▶ [ACTIVITY]:
Repeat the records below exactly, beginning at the first line and finishing with the line that contains "Each place is".

▶ [INFORMATION SUPPLIED]:
· · · ·

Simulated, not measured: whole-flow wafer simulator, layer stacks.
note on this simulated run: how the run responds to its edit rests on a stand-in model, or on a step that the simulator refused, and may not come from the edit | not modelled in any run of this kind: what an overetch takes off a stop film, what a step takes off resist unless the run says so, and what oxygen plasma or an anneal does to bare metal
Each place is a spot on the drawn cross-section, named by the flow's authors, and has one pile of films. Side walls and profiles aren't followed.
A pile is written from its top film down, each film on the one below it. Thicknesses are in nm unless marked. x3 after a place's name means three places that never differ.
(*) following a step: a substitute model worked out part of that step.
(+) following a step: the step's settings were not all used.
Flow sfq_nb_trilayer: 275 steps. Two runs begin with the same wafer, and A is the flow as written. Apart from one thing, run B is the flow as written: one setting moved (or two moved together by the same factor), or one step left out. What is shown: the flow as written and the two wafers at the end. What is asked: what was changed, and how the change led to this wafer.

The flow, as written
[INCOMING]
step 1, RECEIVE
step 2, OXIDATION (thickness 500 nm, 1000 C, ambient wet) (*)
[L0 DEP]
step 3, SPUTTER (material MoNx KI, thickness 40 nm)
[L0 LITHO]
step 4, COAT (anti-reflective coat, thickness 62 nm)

· · · ·

▶ [EXERCISE RESPONSE]:
Simulated, not measured: whole-flow wafer simulator, layer stacks.
note on this simulated run: how the run responds to its edit rests on a stand-in model, or on a step that the simulator refused, and may not come from the edit | not modelled in any run of this kind: what an overetch takes off a stop film, what a step takes off resist unless the run says so, and what oxygen plasma or an anneal does to bare metal
Each place is a spot on the drawn cross-section, named by the flow's authors, and has one pile of films. Side walls and profiles aren't followed.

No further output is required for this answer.